# Work task
Would you reproduce the whole listing below without altering a single word?

# Source data
-- Opening Marker --

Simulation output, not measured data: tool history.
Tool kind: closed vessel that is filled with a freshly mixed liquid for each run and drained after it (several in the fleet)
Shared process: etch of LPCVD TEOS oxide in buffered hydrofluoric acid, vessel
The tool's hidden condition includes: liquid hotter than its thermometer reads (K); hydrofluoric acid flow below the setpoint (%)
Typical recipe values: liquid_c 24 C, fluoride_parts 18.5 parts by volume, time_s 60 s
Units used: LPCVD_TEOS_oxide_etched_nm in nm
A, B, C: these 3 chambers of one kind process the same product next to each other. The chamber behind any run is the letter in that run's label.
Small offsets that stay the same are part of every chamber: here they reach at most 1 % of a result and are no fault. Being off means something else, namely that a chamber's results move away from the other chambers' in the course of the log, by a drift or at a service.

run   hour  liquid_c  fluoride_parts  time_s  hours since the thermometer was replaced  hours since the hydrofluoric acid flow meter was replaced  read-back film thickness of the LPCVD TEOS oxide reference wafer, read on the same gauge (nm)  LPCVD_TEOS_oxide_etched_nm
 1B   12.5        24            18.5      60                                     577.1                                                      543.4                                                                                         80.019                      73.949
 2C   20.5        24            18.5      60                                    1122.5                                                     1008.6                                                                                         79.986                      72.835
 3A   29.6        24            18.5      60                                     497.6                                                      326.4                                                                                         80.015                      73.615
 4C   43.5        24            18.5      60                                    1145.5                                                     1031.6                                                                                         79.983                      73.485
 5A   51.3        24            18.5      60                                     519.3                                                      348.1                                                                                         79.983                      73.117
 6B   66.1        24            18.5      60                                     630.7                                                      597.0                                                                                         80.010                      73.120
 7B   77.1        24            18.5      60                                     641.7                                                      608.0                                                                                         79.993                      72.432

-- Closing Marker --

# Task answer
Simulation output, not measured data: tool history.
Tool kind: closed vessel that is filled with a freshly mixed liquid for each run and drained after it (several in the fleet)
Shared process: etch of LPCVD TEOS oxide in buffered hydrofluoric acid, vessel
The tool's hidden condition includes: liquid hotter than its thermometer reads (K); hydrofluoric acid flow below the setpoint (%)
Typical recipe values: liquid_c 24 C, fluoride_parts 18.5 parts by volume, time_s 60 s
Units used: LPCVD_TEOS_oxide_etched_nm in nm
A, B, C: these 3 chambers of one kind process the same product next to each other. The chamber behind any run is the letter in that run's label.
Small offsets that stay the same are part of every chamber: here they reach at most 1 % of a result and are no fault. Being off means something else, namely that a chamber's results move away from the other chambers' in the course of the log, by a drift or at a service.

run   hour  liquid_c  fluoride_parts  time_s  hours since the thermometer was replaced  hours since the hydrofluoric acid flow meter was replaced  read-back film thickness of the LPCVD TEOS oxide reference wafer, read on the same gauge (nm)  LPCVD_TEOS_oxide_etched_nm
 1B   12.5        24            18.5      60                                     577.1                                                      543.4                                                                                         80.019                      73.949
 2C   20.5        24            18.5      60                                    1122.5                                                     1008.6                                                                                         79.986                      72.835
 3A   29.6        24            18.5      60                                     497.6                                                      326.4                                                                                         80.015                      73.615
 4C   43.5        24            18.5      60                                    1145.5                                                     1031.6                                                                                         79.983                      73.485
 5A   51.3        24            18.5      60                                     519.3                                                      348.1                                                                                         79.983                      73.117
 6B   66.1        24            18.5      60                                     630.7                                                      597.0                                                                                         80.010                      73.120
 7B   77.1        24            18.5      60                                     641.7                                                      608.0                                                                                         79.993                      72.432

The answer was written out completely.